[Activity]: Give back every line of the data below exactly.

[Extracted information]:
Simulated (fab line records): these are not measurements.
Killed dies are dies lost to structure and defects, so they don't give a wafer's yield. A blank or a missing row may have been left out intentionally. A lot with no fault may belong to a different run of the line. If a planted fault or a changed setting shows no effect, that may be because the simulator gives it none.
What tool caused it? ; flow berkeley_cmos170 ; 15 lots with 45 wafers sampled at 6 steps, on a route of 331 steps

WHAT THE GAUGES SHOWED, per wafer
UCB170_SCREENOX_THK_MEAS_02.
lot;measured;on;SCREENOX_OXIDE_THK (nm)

[Written solution]:
Simulated (fab line records): these are not measurements.
Killed dies are dies lost to structure and defects, so they don't give a wafer's yield. A blank or a missing row may have been left out intentionally. A lot with no fault may belong to a different run of the line. If a planted fault or a changed setting shows no effect, that may be because the simulator gives it none.
What tool caused it? ; flow berkeley_cmos170 ; 15 lots with 45 wafers sampled at 6 steps, on a route of 331 steps

WHAT THE GAUGES SHOWED, per wafer
UCB170_SCREENOX_THK_MEAS_02.
lot;measured;on;SCREENOX_OXIDE_THK (nm)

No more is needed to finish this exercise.